• _WORK INSTRUCTION_
Output every line of the data exactly as it appears.

(GIVEN DATA)

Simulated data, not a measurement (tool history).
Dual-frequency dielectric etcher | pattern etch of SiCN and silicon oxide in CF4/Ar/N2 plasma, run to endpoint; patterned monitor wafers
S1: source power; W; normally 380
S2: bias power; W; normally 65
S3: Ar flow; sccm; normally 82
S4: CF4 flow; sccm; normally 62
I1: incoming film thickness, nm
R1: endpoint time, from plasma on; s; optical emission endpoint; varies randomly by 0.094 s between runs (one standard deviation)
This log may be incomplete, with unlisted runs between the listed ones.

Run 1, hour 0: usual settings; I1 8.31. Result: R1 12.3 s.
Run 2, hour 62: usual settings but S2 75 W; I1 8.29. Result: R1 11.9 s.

(End GIVEN DATA)

• _TASK OUTPUT_
Simulated data, not a measurement (tool history).
Dual-frequency dielectric etcher | pattern etch of SiCN and silicon oxide in CF4/Ar/N2 plasma, run to endpoint; patterned monitor wafers
S1: source power; W; normally 380
S2: bias power; W; normally 65
S3: Ar flow; sccm; normally 82
S4: CF4 flow; sccm; normally 62
I1: incoming film thickness, nm
R1: endpoint time, from plasma on; s; optical emission endpoint; varies randomly by 0.094 s between runs (one standard deviation)
This log may be incomplete, with unlisted runs between the listed ones.

Run 1, hour 0: usual settings; I1 8.31. Result: R1 12.3 s.
Run 2, hour 62: usual settings but S2 75 W; I1 8.29. Result: R1 11.9 s.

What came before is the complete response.